** REQUIREMENT **
Copy the entire listing, down to the final line, exactly.

------------------------

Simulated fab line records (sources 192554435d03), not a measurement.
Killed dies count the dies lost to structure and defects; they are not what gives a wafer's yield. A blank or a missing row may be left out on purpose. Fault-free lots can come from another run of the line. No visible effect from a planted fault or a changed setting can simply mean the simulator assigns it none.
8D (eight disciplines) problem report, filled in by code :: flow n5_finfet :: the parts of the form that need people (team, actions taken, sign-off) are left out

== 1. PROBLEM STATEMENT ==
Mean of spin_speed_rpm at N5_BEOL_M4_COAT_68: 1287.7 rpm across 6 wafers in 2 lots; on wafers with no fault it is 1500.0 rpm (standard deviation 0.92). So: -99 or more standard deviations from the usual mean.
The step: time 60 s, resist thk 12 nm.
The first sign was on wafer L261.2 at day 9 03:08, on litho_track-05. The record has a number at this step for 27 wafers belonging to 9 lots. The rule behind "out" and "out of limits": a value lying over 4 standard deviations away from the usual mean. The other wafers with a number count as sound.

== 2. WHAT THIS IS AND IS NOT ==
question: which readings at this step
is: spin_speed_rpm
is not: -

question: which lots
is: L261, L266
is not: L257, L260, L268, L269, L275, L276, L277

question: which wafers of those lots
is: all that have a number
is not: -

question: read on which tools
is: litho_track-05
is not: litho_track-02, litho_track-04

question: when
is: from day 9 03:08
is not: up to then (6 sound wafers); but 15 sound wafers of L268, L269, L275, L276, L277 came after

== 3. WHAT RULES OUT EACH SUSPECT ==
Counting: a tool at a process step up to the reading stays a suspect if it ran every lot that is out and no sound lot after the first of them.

------------------------

** EXPECTED ANSWER **
Simulated fab line records (sources 192554435d03), not a measurement.
Killed dies count the dies lost to structure and defects; they are not what gives a wafer's yield. A blank or a missing row may be left out on purpose. Fault-free lots can come from another run of the line. No visible effect from a planted fault or a changed setting can simply mean the simulator assigns it none.
8D (eight disciplines) problem report, filled in by code :: flow n5_finfet :: the parts of the form that need people (team, actions taken, sign-off) are left out

== 1. PROBLEM STATEMENT ==
Mean of spin_speed_rpm at N5_BEOL_M4_COAT_68: 1287.7 rpm across 6 wafers in 2 lots; on wafers with no fault it is 1500.0 rpm (standard deviation 0.92). So: -99 or more standard deviations from the usual mean.
The step: time 60 s, resist thk 12 nm.
The first sign was on wafer L261.2 at day 9 03:08, on litho_track-05. The record has a number at this step for 27 wafers belonging to 9 lots. The rule behind "out" and "out of limits": a value lying over 4 standard deviations away from the usual mean. The other wafers with a number count as sound.

== 2. WHAT THIS IS AND IS NOT ==
question: which readings at this step
is: spin_speed_rpm
is not: -

question: which lots
is: L261, L266
is not: L257, L260, L268, L269, L275, L276, L277

question: which wafers of those lots
is: all that have a number
is not: -

question: read on which tools
is: litho_track-05
is not: litho_track-02, litho_track-04

question: when
is: from day 9 03:08
is not: up to then (6 sound wafers); but 15 sound wafers of L268, L269, L275, L276, L277 came after

== 3. WHAT RULES OUT EACH SUSPECT ==
Counting: a tool at a process step up to the reading stays a suspect if it ran every lot that is out and no sound lot after the first of them.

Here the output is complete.